━━━━━ Recorded data ━━━━━
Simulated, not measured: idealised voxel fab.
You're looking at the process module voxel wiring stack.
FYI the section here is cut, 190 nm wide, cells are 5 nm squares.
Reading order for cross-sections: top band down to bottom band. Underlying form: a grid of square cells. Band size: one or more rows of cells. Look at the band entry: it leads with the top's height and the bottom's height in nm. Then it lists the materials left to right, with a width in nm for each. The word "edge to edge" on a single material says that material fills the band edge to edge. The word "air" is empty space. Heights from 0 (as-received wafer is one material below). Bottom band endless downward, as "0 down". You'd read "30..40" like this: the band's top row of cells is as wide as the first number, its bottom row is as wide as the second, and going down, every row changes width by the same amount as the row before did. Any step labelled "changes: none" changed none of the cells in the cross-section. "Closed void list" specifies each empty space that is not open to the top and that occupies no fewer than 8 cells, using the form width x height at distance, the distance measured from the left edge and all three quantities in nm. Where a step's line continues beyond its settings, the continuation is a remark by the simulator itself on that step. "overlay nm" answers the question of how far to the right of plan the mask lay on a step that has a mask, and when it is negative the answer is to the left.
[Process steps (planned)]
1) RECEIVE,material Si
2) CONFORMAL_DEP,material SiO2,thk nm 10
━━━━━

Work request: Output every entry exactly as given.

Worked solution:
Simulated, not measured: idealised voxel fab.
You're looking at the process module voxel wiring stack.
FYI the section here is cut, 190 nm wide, cells are 5 nm squares.
Reading order for cross-sections: top band down to bottom band. Underlying form: a grid of square cells. Band size: one or more rows of cells. Look at the band entry: it leads with the top's height and the bottom's height in nm. Then it lists the materials left to right, with a width in nm for each. The word "edge to edge" on a single material says that material fills the band edge to edge. The word "air" is empty space. Heights from 0 (as-received wafer is one material below). Bottom band endless downward, as "0 down". You'd read "30..40" like this: the band's top row of cells is as wide as the first number, its bottom row is as wide as the second, and going down, every row changes width by the same amount as the row before did. Any step labelled "changes: none" changed none of the cells in the cross-section. "Closed void list" specifies each empty space that is not open to the top and that occupies no fewer than 8 cells, using the form width x height at distance, the distance measured from the left edge and all three quantities in nm. Where a step's line continues beyond its settings, the continuation is a remark by the simulator itself on that step. "overlay nm" answers the question of how far to the right of plan the mask lay on a step that has a mask, and when it is negative the answer is to the left.
[Process steps (planned)]
1) RECEIVE,material Si
2) CONFORMAL_DEP,material SiO2,thk nm 10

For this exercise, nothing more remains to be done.